▸ Record excerpts
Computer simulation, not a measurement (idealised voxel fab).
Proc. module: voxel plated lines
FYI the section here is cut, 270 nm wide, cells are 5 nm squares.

▸ Brief
What you write must match the material above exactly and in full.

▸ Task answer
Computer simulation, not a measurement (idealised voxel fab).
Proc. module: voxel plated lines
FYI the section here is cut, 270 nm wide, cells are 5 nm squares.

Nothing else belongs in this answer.